**Assignment**
Begin at the first line below and copy each line exactly, ending with the line where "S3: speed of" appears.

##### Provided records
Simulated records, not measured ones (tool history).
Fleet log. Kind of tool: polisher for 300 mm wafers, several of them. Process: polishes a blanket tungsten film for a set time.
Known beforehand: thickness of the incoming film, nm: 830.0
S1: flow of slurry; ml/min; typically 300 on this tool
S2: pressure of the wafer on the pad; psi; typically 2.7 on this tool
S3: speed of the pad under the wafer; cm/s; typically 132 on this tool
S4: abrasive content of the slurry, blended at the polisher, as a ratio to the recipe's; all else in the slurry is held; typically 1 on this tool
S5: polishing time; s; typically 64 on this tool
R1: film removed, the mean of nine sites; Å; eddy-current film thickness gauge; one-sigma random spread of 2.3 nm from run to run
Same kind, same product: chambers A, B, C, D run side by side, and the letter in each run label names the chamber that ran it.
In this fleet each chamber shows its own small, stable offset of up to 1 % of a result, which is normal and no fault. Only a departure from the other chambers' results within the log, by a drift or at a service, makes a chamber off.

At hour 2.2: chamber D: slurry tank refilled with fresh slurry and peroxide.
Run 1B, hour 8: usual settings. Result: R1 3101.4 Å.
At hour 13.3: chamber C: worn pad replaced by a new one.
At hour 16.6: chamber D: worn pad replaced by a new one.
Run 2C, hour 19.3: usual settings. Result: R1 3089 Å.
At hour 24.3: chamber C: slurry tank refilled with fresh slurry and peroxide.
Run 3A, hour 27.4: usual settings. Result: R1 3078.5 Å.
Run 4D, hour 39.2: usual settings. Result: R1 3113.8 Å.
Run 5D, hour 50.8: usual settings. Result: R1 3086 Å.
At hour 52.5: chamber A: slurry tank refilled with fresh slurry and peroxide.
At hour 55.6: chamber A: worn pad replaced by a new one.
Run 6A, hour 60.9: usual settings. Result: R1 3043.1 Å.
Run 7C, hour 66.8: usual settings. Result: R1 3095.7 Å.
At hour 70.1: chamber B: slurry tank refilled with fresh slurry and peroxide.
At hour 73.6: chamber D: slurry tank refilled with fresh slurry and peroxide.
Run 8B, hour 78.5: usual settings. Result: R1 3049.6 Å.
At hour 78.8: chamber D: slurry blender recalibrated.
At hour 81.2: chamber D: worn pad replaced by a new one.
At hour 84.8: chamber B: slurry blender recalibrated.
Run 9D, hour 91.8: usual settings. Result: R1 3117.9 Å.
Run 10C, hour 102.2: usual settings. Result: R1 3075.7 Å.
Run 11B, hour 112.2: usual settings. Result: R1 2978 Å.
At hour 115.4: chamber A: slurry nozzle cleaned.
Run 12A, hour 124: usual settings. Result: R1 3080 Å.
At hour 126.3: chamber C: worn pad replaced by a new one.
##########

**Exercise response**
Simulated records, not measured ones (tool history).
Fleet log. Kind of tool: polisher for 300 mm wafers, several of them. Process: polishes a blanket tungsten film for a set time.
Known beforehand: thickness of the incoming film, nm: 830.0
S1: flow of slurry; ml/min; typically 300 on this tool
S2: pressure of the wafer on the pad; psi; typically 2.7 on this tool
S3: speed of the pad under the wafer; cm/s; typically 132 on this tool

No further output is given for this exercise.